▸ Material shown:
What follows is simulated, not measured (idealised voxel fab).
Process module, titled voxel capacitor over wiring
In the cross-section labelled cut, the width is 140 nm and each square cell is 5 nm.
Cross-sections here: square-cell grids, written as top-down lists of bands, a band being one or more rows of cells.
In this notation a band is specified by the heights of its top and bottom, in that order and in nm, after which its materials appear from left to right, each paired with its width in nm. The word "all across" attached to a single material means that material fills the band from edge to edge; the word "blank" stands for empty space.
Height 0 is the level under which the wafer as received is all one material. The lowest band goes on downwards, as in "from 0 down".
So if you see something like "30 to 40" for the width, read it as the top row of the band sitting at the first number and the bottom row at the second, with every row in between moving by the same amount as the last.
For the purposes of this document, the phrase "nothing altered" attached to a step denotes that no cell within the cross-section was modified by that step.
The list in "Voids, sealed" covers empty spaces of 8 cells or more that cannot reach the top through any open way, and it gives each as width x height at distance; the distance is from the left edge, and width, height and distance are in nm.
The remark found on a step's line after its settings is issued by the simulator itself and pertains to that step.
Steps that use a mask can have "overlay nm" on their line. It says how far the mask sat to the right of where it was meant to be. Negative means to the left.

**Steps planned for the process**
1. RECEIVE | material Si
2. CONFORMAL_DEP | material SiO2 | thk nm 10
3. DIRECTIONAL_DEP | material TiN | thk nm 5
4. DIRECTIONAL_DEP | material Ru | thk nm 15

▸ Work request:
Transcribe the listing above line for line, from the first line to the line containing "Cross-sections here: square-cell", inclusive, with no other lines.

▸ Response box:
What follows is simulated, not measured (idealised voxel fab).
Process module, titled voxel capacitor over wiring
In the cross-section labelled cut, the width is 140 nm and each square cell is 5 nm.
Cross-sections here: square-cell grids, written as top-down lists of bands, a band being one or more rows of cells.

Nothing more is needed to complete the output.